_ _ _ _ _ _ _
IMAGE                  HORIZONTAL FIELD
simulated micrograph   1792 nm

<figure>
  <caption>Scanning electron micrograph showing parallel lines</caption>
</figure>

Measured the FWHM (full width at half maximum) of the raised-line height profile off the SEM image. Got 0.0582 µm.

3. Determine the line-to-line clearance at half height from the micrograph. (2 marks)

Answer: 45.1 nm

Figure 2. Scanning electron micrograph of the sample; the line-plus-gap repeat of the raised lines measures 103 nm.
_ _ _ _ _ _ _

• Activity: Give again, word for word, the lines of the listing, starting at its first line and ending with the line containing "Answer: 45.1 nm".

• Solution:
IMAGE                  HORIZONTAL FIELD
simulated micrograph   1792 nm

<figure>
  <caption>Scanning electron micrograph showing parallel lines</caption>
</figure>

Measured the FWHM (full width at half maximum) of the raised-line height profile off the SEM image. Got 0.0582 µm.

3. Determine the line-to-line clearance at half height from the micrograph. (2 marks)

Answer: 45.1 nm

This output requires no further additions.